(Action item):
Starting at the top of the records, output every line through the one that contains "Missing words: parallel lines", keeping each exactly as it appears.

(Beginning of Data section)

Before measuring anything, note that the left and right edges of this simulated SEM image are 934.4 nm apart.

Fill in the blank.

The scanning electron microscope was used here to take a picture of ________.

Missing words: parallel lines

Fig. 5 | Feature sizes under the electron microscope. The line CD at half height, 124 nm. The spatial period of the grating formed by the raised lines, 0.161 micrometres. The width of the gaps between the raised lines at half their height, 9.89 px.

(End of Data section)

(Exercise result):
Before measuring anything, note that the left and right edges of this simulated SEM image are 934.4 nm apart.

Fill in the blank.

The scanning electron microscope was used here to take a picture of ________.

Missing words: parallel lines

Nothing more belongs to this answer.